• [Work task]:
Lines below starting with the line with "If an empty" and going on through the line with "- 2: OXIDIZE (depth nm 5)" must be output exactly; the rest of the records must be left out.

◇ ◇ ◇ ◇
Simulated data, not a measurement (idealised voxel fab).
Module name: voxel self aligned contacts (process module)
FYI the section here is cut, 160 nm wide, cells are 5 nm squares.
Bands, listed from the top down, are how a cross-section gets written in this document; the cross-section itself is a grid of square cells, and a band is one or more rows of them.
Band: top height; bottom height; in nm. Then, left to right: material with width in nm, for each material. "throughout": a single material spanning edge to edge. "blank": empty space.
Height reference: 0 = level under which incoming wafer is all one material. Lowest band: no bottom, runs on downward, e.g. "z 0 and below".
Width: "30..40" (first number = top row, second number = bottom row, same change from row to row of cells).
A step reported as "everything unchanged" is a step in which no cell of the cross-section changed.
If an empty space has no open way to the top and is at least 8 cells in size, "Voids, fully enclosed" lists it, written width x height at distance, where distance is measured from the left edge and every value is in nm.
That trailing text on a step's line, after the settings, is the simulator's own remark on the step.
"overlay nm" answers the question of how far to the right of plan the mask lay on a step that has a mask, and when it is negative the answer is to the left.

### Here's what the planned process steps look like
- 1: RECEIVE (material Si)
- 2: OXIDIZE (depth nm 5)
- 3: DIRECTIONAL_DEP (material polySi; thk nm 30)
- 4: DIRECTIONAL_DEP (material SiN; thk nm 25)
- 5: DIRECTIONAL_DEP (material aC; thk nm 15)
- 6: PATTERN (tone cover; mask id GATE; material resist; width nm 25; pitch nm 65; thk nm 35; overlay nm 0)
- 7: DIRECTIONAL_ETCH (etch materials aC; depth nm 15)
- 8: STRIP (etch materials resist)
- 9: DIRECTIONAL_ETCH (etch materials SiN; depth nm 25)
◇ ◇ ◇ ◇

• [Exercise result]:
If an empty space has no open way to the top and is at least 8 cells in size, "Voids, fully enclosed" lists it, written width x height at distance, where distance is measured from the left edge and every value is in nm.
That trailing text on a step's line, after the settings, is the simulator's own remark on the step.
"overlay nm" answers the question of how far to the right of plan the mask lay on a step that has a mask, and when it is negative the answer is to the left.

### Here's what the planned process steps look like
- 1: RECEIVE (material Si)
- 2: OXIDIZE (depth nm 5)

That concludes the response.